===== Supplied material =====
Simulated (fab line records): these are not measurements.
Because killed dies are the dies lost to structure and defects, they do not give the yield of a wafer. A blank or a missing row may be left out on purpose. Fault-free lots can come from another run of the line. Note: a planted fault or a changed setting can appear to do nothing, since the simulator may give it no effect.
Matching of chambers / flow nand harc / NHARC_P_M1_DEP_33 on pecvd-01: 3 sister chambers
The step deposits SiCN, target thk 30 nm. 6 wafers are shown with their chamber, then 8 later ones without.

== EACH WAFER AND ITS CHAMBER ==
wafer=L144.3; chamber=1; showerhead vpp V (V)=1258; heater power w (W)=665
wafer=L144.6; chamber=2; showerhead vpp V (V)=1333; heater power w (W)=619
=====

Using the data above, print every record exactly as shown.

**Reply**
Simulated (fab line records): these are not measurements.
Because killed dies are the dies lost to structure and defects, they do not give the yield of a wafer. A blank or a missing row may be left out on purpose. Fault-free lots can come from another run of the line. Note: a planted fault or a changed setting can appear to do nothing, since the simulator may give it no effect.
Matching of chambers / flow nand harc / NHARC_P_M1_DEP_33 on pecvd-01: 3 sister chambers
The step deposits SiCN, target thk 30 nm. 6 wafers are shown with their chamber, then 8 later ones without.

== EACH WAFER AND ITS CHAMBER ==
wafer=L144.3; chamber=1; showerhead vpp V (V)=1258; heater power w (W)=665
wafer=L144.6; chamber=2; showerhead vpp V (V)=1333; heater power w (W)=619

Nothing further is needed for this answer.